--------------------

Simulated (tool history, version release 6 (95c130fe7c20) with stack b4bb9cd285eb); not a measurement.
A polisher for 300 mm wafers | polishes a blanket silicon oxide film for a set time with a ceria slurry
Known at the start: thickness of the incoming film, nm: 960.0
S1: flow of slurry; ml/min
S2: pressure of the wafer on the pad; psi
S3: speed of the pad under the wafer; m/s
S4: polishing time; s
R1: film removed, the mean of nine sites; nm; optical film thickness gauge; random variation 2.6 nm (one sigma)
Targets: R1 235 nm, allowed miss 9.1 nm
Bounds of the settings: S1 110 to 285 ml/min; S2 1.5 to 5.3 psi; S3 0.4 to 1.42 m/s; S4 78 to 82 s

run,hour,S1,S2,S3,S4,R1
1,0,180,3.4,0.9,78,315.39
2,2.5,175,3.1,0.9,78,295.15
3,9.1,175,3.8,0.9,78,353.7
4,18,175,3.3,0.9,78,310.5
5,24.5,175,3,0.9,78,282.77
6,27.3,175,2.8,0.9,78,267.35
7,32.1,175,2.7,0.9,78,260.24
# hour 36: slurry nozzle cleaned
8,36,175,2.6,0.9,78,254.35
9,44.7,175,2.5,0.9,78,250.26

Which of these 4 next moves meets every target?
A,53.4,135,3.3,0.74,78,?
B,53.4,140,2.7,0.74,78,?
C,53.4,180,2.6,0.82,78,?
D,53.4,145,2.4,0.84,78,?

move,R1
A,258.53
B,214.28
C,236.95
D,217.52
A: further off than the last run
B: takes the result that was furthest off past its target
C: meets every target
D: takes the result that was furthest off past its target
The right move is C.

--------------------

• **ACTION ITEM**: In the listing above, please print only the lines from the first one to the line where "S4: polishing time; s" appears, exactly as written, both of those lines included.

• **EXERCISE RESPONSE**:
Simulated (tool history, version release 6 (95c130fe7c20) with stack b4bb9cd285eb); not a measurement.
A polisher for 300 mm wafers | polishes a blanket silicon oxide film for a set time with a ceria slurry
Known at the start: thickness of the incoming film, nm: 960.0
S1: flow of slurry; ml/min
S2: pressure of the wafer on the pad; psi
S3: speed of the pad under the wafer; m/s
S4: polishing time; s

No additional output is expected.